• _REQUIRED ACTION_:
When you reach the line containing "removed (Å) |" in the entries below, start writing out each line exactly, and stop after the line containing "68 | 7018.5 |".

[[ ENTRIES SHOWN, beginning ]]

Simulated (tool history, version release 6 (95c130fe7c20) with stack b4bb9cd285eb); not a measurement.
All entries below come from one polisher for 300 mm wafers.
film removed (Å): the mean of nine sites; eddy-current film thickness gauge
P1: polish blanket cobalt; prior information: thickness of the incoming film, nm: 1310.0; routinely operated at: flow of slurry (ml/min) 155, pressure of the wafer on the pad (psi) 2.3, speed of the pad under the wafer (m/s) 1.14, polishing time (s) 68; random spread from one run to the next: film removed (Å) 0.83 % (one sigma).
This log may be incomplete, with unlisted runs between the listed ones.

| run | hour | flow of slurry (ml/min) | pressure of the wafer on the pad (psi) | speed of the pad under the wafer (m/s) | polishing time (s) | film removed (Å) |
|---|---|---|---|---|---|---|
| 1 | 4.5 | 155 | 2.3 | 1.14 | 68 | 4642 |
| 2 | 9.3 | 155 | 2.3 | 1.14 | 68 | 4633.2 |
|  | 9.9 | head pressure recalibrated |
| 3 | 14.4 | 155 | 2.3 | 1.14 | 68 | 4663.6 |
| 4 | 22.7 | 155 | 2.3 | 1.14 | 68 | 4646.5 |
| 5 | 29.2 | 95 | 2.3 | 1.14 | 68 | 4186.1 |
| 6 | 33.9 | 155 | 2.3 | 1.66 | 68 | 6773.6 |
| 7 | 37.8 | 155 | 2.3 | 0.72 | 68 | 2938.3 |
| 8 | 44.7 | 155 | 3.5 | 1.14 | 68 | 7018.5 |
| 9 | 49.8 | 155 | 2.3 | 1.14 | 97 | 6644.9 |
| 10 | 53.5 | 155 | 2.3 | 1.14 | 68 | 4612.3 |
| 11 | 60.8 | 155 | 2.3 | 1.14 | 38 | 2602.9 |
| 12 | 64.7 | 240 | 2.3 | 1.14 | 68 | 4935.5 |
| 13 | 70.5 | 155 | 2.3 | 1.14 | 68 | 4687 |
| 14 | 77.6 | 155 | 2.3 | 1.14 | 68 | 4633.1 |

[[ ENTRIES SHOWN, end ]]

• _EXERCISE ANSWER_:
| run | hour | flow of slurry (ml/min) | pressure of the wafer on the pad (psi) | speed of the pad under the wafer (m/s) | polishing time (s) | film removed (Å) |
|---|---|---|---|---|---|---|
| 1 | 4.5 | 155 | 2.3 | 1.14 | 68 | 4642 |
| 2 | 9.3 | 155 | 2.3 | 1.14 | 68 | 4633.2 |
|  | 9.9 | head pressure recalibrated |
| 3 | 14.4 | 155 | 2.3 | 1.14 | 68 | 4663.6 |
| 4 | 22.7 | 155 | 2.3 | 1.14 | 68 | 4646.5 |
| 5 | 29.2 | 95 | 2.3 | 1.14 | 68 | 4186.1 |
| 6 | 33.9 | 155 | 2.3 | 1.66 | 68 | 6773.6 |
| 7 | 37.8 | 155 | 2.3 | 0.72 | 68 | 2938.3 |
| 8 | 44.7 | 155 | 3.5 | 1.14 | 68 | 7018.5 |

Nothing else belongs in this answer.